_Work order_
Beginning with the opening line, set down each line of the material below exactly, stopping once the line with "Only some runs" is done.

_Records shown_
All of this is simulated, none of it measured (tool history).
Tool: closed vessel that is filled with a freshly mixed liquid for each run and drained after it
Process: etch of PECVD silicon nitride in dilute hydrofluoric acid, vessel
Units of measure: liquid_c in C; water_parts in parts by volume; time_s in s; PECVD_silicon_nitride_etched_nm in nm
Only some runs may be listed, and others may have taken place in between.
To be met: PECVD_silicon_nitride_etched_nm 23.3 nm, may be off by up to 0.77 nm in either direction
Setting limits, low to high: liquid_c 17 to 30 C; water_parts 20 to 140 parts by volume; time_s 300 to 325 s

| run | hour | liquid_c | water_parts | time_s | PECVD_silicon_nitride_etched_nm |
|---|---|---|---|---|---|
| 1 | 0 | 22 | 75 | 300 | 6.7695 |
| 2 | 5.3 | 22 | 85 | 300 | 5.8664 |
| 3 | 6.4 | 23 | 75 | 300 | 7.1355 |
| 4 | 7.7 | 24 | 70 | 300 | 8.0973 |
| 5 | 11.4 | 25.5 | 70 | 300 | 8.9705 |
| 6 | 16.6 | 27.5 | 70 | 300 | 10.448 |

_Task output_
All of this is simulated, none of it measured (tool history).
Tool: closed vessel that is filled with a freshly mixed liquid for each run and drained after it
Process: etch of PECVD silicon nitride in dilute hydrofluoric acid, vessel
Units of measure: liquid_c in C; water_parts in parts by volume; time_s in s; PECVD_silicon_nitride_etched_nm in nm
Only some runs may be listed, and others may have taken place in between.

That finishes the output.